• _Provided data_:
┏━━

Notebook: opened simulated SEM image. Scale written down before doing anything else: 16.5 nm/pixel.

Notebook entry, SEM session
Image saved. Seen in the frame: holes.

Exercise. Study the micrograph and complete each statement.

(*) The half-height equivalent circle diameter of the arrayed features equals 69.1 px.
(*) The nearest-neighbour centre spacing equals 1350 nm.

┗━━

• _Work task_:
Above are the records. Copy the lines beginning at the one that has "Image saved. Seen in the frame: holes." and ending with the one that has "(*) The half-height", unchanged.

• _Result_:
Image saved. Seen in the frame: holes.

Exercise. Study the micrograph and complete each statement.

(*) The half-height equivalent circle diameter of the arrayed features equals 69.1 px.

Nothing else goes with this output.